**Work instruction**
Exactly as it appears, restate the whole listing.

★ ★ ★ ★

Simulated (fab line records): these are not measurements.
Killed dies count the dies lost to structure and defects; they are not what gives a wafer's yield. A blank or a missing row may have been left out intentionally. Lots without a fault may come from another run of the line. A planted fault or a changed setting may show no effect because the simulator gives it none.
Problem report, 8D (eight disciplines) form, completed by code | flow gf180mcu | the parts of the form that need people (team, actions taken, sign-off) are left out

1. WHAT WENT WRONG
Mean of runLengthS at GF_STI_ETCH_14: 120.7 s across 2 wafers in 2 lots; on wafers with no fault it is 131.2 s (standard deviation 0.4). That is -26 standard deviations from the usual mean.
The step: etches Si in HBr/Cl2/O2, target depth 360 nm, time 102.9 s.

★ ★ ★ ★

**Reply**
Simulated (fab line records): these are not measurements.
Killed dies count the dies lost to structure and defects; they are not what gives a wafer's yield. A blank or a missing row may have been left out intentionally. Lots without a fault may come from another run of the line. A planted fault or a changed setting may show no effect because the simulator gives it none.
Problem report, 8D (eight disciplines) form, completed by code | flow gf180mcu | the parts of the form that need people (team, actions taken, sign-off) are left out

1. WHAT WENT WRONG
Mean of runLengthS at GF_STI_ETCH_14: 120.7 s across 2 wafers in 2 lots; on wafers with no fault it is 131.2 s (standard deviation 0.4). That is -26 standard deviations from the usual mean.
The step: etches Si in HBr/Cl2/O2, target depth 360 nm, time 102.9 s.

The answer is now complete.